■ Work item:
Output every entry exactly as it appears.

========
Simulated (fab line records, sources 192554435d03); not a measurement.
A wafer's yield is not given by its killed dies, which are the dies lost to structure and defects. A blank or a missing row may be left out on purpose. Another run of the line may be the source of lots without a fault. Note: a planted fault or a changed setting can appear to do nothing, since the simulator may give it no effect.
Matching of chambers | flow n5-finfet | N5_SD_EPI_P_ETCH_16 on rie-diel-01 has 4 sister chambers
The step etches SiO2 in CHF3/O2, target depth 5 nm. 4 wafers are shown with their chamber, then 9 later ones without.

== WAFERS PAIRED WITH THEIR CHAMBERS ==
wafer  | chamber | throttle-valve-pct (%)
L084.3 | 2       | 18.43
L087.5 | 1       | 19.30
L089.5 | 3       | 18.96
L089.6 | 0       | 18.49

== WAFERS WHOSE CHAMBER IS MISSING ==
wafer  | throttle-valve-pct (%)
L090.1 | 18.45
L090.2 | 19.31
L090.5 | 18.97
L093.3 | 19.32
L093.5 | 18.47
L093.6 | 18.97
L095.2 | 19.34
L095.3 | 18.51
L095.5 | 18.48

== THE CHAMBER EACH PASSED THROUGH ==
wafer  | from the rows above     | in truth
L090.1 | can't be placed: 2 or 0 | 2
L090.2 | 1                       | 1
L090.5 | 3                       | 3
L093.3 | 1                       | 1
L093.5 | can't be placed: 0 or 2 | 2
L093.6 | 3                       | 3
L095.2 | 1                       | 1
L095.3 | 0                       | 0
========

■ Reply:
Simulated (fab line records, sources 192554435d03); not a measurement.
A wafer's yield is not given by its killed dies, which are the dies lost to structure and defects. A blank or a missing row may be left out on purpose. Another run of the line may be the source of lots without a fault. Note: a planted fault or a changed setting can appear to do nothing, since the simulator may give it no effect.
Matching of chambers | flow n5-finfet | N5_SD_EPI_P_ETCH_16 on rie-diel-01 has 4 sister chambers
The step etches SiO2 in CHF3/O2, target depth 5 nm. 4 wafers are shown with their chamber, then 9 later ones without.

== WAFERS PAIRED WITH THEIR CHAMBERS ==
wafer  | chamber | throttle-valve-pct (%)
L084.3 | 2       | 18.43
L087.5 | 1       | 19.30
L089.5 | 3       | 18.96
L089.6 | 0       | 18.49

== WAFERS WHOSE CHAMBER IS MISSING ==
wafer  | throttle-valve-pct (%)
L090.1 | 18.45
L090.2 | 19.31
L090.5 | 18.97
L093.3 | 19.32
L093.5 | 18.47
L093.6 | 18.97
L095.2 | 19.34
L095.3 | 18.51
L095.5 | 18.48

== THE CHAMBER EACH PASSED THROUGH ==
wafer  | from the rows above     | in truth
L090.1 | can't be placed: 2 or 0 | 2
L090.2 | 1                       | 1
L090.5 | 3                       | 3
L093.3 | 1                       | 1
L093.5 | can't be placed: 0 or 2 | 2
L093.6 | 3                       | 3
L095.2 | 1                       | 1
L095.3 | 0                       | 0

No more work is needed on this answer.